EXTRACTED RECORDS
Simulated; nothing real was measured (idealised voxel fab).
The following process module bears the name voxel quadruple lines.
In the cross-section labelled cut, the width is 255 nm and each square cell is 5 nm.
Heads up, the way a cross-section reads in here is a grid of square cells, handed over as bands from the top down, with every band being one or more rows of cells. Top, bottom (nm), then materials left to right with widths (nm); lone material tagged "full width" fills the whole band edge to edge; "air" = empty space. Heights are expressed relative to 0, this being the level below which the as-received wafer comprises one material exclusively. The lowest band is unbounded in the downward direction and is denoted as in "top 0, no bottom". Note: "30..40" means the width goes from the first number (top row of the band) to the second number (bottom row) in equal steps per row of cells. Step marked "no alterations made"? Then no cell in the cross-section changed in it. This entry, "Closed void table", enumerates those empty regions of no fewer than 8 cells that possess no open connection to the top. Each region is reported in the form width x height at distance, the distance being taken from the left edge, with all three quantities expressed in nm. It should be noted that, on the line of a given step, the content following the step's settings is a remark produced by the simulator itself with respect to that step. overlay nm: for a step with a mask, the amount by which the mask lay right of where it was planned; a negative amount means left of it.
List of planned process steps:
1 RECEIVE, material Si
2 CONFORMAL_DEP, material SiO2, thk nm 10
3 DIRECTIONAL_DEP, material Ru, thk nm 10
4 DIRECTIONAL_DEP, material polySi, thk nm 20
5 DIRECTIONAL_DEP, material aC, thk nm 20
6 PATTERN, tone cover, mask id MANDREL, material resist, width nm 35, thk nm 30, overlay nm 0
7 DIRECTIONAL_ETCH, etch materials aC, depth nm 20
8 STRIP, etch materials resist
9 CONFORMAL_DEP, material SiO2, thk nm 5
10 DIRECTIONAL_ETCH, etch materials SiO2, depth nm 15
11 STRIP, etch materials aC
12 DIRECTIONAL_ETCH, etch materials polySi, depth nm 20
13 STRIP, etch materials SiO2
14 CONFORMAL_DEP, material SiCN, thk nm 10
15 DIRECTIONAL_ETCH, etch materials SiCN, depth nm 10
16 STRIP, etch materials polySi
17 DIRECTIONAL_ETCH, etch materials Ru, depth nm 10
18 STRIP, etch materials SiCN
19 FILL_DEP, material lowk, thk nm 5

ACTIVITY
Using the records above, repeat exactly the lines from the first one through the line with "14 CONFORMAL_DEP, material SiCN, thk nm 10".

SOLUTION
Simulated; nothing real was measured (idealised voxel fab).
The following process module bears the name voxel quadruple lines.
In the cross-section labelled cut, the width is 255 nm and each square cell is 5 nm.
Heads up, the way a cross-section reads in here is a grid of square cells, handed over as bands from the top down, with every band being one or more rows of cells. Top, bottom (nm), then materials left to right with widths (nm); lone material tagged "full width" fills the whole band edge to edge; "air" = empty space. Heights are expressed relative to 0, this being the level below which the as-received wafer comprises one material exclusively. The lowest band is unbounded in the downward direction and is denoted as in "top 0, no bottom". Note: "30..40" means the width goes from the first number (top row of the band) to the second number (bottom row) in equal steps per row of cells. Step marked "no alterations made"? Then no cell in the cross-section changed in it. This entry, "Closed void table", enumerates those empty regions of no fewer than 8 cells that possess no open connection to the top. Each region is reported in the form width x height at distance, the distance being taken from the left edge, with all three quantities expressed in nm. It should be noted that, on the line of a given step, the content following the step's settings is a remark produced by the simulator itself with respect to that step. overlay nm: for a step with a mask, the amount by which the mask lay right of where it was planned; a negative amount means left of it.
List of planned process steps:
1 RECEIVE, material Si
2 CONFORMAL_DEP, material SiO2, thk nm 10
3 DIRECTIONAL_DEP, material Ru, thk nm 10
4 DIRECTIONAL_DEP, material polySi, thk nm 20
5 DIRECTIONAL_DEP, material aC, thk nm 20
6 PATTERN, tone cover, mask id MANDREL, material resist, width nm 35, thk nm 30, overlay nm 0
7 DIRECTIONAL_ETCH, etch materials aC, depth nm 20
8 STRIP, etch materials resist
9 CONFORMAL_DEP, material SiO2, thk nm 5
10 DIRECTIONAL_ETCH, etch materials SiO2, depth nm 15
11 STRIP, etch materials aC
12 DIRECTIONAL_ETCH, etch materials polySi, depth nm 20
13 STRIP, etch materials SiO2
14 CONFORMAL_DEP, material SiCN, thk nm 10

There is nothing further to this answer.